WORK REQUEST: Your answer should consist solely of the lines from the first line of the data through the line with "I1: thickness of the incoming film, nm", each reproduced exactly.

====== RECORDED INFORMATION ======
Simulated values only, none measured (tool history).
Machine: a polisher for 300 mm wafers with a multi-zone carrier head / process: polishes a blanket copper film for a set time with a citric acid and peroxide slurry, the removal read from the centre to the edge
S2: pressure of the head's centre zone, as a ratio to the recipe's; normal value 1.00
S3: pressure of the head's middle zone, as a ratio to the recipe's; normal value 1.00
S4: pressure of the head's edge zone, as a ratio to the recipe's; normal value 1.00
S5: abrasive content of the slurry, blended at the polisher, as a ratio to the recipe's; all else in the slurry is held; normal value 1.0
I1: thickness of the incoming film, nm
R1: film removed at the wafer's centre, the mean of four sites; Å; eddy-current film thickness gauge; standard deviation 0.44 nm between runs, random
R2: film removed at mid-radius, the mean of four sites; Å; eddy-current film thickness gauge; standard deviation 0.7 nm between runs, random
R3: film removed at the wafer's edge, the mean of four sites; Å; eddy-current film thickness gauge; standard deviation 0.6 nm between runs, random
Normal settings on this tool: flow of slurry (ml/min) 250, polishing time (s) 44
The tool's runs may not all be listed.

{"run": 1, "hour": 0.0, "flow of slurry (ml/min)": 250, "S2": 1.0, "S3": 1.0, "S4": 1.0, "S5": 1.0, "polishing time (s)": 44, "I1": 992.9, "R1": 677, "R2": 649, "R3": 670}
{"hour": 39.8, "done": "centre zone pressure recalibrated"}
======

WRITTEN RESPONSE:
Simulated values only, none measured (tool history).
Machine: a polisher for 300 mm wafers with a multi-zone carrier head / process: polishes a blanket copper film for a set time with a citric acid and peroxide slurry, the removal read from the centre to the edge
S2: pressure of the head's centre zone, as a ratio to the recipe's; normal value 1.00
S3: pressure of the head's middle zone, as a ratio to the recipe's; normal value 1.00
S4: pressure of the head's edge zone, as a ratio to the recipe's; normal value 1.00
S5: abrasive content of the slurry, blended at the polisher, as a ratio to the recipe's; all else in the slurry is held; normal value 1.0
I1: thickness of the incoming film, nm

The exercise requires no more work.